═══ RECORDS SUPPLIED ═══
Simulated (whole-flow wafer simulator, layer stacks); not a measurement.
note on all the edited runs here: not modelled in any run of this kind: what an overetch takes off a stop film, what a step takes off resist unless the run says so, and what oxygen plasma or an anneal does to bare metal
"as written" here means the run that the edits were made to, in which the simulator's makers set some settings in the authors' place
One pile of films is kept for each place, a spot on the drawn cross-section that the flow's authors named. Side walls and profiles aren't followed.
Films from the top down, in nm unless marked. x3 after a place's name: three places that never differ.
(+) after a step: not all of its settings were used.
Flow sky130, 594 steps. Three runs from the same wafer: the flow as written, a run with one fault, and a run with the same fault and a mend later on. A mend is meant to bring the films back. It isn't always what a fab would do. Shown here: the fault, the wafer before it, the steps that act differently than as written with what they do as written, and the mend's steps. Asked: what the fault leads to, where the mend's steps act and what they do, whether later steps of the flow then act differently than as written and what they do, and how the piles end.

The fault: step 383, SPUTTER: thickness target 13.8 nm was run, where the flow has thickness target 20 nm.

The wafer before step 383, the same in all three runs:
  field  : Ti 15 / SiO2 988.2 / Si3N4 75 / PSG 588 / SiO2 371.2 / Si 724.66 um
═══

__WORK ORDER__: What is needed is a word-for-word copy of the material above.

__TASK ANSWER__:
Simulated (whole-flow wafer simulator, layer stacks); not a measurement.
note on all the edited runs here: not modelled in any run of this kind: what an overetch takes off a stop film, what a step takes off resist unless the run says so, and what oxygen plasma or an anneal does to bare metal
"as written" here means the run that the edits were made to, in which the simulator's makers set some settings in the authors' place
One pile of films is kept for each place, a spot on the drawn cross-section that the flow's authors named. Side walls and profiles aren't followed.
Films from the top down, in nm unless marked. x3 after a place's name: three places that never differ.
(+) after a step: not all of its settings were used.
Flow sky130, 594 steps. Three runs from the same wafer: the flow as written, a run with one fault, and a run with the same fault and a mend later on. A mend is meant to bring the films back. It isn't always what a fab would do. Shown here: the fault, the wafer before it, the steps that act differently than as written with what they do as written, and the mend's steps. Asked: what the fault leads to, where the mend's steps act and what they do, whether later steps of the flow then act differently than as written and what they do, and how the piles end.

The fault: step 383, SPUTTER: thickness target 13.8 nm was run, where the flow has thickness target 20 nm.

The wafer before step 383, the same in all three runs:
  field  : Ti 15 / SiO2 988.2 / Si3N4 75 / PSG 588 / SiO2 371.2 / Si 724.66 um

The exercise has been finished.